Work order -> What you return should be the full listing, exactly as given.

Data under study ->
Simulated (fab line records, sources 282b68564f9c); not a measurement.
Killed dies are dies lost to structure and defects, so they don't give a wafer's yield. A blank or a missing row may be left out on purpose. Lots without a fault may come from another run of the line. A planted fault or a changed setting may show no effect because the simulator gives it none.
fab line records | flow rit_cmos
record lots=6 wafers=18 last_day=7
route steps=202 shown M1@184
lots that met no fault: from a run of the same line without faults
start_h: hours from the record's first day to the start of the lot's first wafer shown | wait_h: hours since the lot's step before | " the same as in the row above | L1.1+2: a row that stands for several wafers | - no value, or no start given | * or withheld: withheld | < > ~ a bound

Exercise response ->
Simulated (fab line records, sources 282b68564f9c); not a measurement.
Killed dies are dies lost to structure and defects, so they don't give a wafer's yield. A blank or a missing row may be left out on purpose. Lots without a fault may come from another run of the line. A planted fault or a changed setting may show no effect because the simulator gives it none.
fab line records | flow rit_cmos
record lots=6 wafers=18 last_day=7
route steps=202 shown M1@184
lots that met no fault: from a run of the same line without faults
start_h: hours from the record's first day to the start of the lot's first wafer shown | wait_h: hours since the lot's step before | " the same as in the row above | L1.1+2: a row that stands for several wafers | - no value, or no start given | * or withheld: withheld | < > ~ a bound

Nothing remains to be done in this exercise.